※
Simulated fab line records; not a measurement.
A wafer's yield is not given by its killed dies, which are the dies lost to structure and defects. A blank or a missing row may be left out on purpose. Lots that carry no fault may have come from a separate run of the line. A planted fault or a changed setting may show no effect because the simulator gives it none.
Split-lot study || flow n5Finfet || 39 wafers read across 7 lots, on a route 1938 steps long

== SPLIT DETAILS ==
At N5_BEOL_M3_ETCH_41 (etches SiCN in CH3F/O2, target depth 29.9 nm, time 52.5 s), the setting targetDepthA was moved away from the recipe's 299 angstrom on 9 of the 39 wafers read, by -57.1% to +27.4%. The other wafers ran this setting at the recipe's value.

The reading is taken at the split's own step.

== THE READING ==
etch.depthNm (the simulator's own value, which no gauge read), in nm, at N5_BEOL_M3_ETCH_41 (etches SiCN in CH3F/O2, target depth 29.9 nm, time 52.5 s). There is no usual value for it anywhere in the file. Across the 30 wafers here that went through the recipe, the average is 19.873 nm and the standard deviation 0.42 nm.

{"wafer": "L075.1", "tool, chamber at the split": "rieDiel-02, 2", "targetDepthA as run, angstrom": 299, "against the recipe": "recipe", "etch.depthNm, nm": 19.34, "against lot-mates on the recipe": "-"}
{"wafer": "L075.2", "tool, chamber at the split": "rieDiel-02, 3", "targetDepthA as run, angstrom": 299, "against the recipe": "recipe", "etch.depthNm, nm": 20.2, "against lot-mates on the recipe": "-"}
※

#### Activity
Using the listing above, retype each line exactly.

#### Result
Simulated fab line records; not a measurement.
A wafer's yield is not given by its killed dies, which are the dies lost to structure and defects. A blank or a missing row may be left out on purpose. Lots that carry no fault may have come from a separate run of the line. A planted fault or a changed setting may show no effect because the simulator gives it none.
Split-lot study || flow n5Finfet || 39 wafers read across 7 lots, on a route 1938 steps long

== SPLIT DETAILS ==
At N5_BEOL_M3_ETCH_41 (etches SiCN in CH3F/O2, target depth 29.9 nm, time 52.5 s), the setting targetDepthA was moved away from the recipe's 299 angstrom on 9 of the 39 wafers read, by -57.1% to +27.4%. The other wafers ran this setting at the recipe's value.

The reading is taken at the split's own step.

== THE READING ==
etch.depthNm (the simulator's own value, which no gauge read), in nm, at N5_BEOL_M3_ETCH_41 (etches SiCN in CH3F/O2, target depth 29.9 nm, time 52.5 s). There is no usual value for it anywhere in the file. Across the 30 wafers here that went through the recipe, the average is 19.873 nm and the standard deviation 0.42 nm.

{"wafer": "L075.1", "tool, chamber at the split": "rieDiel-02, 2", "targetDepthA as run, angstrom": 299, "against the recipe": "recipe", "etch.depthNm, nm": 19.34, "against lot-mates on the recipe": "-"}
{"wafer": "L075.2", "tool, chamber at the split": "rieDiel-02, 3", "targetDepthA as run, angstrom": 299, "against the recipe": "recipe", "etch.depthNm, nm": 20.2, "against lot-mates on the recipe": "-"}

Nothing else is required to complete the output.